(Beginning of SOURCE MATERIAL)

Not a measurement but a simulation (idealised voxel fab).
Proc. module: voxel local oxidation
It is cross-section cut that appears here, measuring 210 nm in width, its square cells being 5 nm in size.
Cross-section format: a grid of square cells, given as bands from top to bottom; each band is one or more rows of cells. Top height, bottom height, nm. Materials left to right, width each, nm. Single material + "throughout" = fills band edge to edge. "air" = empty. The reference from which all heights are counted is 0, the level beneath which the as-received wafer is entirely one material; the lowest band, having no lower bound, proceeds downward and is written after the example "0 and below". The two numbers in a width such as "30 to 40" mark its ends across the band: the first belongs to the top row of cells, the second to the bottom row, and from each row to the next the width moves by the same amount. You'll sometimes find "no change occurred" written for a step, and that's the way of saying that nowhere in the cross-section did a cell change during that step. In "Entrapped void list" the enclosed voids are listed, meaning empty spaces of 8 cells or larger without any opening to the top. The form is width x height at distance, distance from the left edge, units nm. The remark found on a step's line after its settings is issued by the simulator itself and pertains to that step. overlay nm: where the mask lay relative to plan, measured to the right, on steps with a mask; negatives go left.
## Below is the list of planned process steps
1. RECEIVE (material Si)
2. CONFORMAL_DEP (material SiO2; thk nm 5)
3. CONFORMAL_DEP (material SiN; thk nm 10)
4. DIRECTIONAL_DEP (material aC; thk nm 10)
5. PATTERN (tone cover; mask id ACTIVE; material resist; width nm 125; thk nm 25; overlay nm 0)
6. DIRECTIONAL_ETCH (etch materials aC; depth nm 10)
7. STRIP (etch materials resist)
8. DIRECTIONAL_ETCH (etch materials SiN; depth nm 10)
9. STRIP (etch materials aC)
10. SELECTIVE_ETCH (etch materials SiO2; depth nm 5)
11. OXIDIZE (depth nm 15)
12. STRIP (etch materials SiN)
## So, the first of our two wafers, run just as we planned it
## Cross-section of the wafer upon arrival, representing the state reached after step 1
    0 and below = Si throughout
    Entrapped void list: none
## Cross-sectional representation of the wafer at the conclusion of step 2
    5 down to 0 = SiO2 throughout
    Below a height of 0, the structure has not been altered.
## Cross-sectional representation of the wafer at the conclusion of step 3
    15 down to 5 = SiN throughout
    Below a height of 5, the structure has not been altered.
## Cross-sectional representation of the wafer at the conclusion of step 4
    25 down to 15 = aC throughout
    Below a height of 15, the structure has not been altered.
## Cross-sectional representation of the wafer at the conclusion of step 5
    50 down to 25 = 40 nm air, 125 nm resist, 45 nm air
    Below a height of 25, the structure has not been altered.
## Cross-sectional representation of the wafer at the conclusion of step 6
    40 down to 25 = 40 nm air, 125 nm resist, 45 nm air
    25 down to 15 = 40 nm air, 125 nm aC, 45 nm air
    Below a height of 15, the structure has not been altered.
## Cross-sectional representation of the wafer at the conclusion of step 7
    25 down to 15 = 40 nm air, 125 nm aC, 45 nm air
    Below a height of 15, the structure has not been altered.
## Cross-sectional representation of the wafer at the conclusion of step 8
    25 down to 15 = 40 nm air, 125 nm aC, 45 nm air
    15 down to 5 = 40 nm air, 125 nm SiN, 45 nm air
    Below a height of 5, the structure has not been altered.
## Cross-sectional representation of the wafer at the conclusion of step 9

(End of SOURCE MATERIAL)

WORK ORDER: Transcribe the records above exactly, from the opening line down to and including the line with "It is cross-section".

WRITTEN SOLUTION:
Not a measurement but a simulation (idealised voxel fab).
Proc. module: voxel local oxidation
It is cross-section cut that appears here, measuring 210 nm in width, its square cells being 5 nm in size.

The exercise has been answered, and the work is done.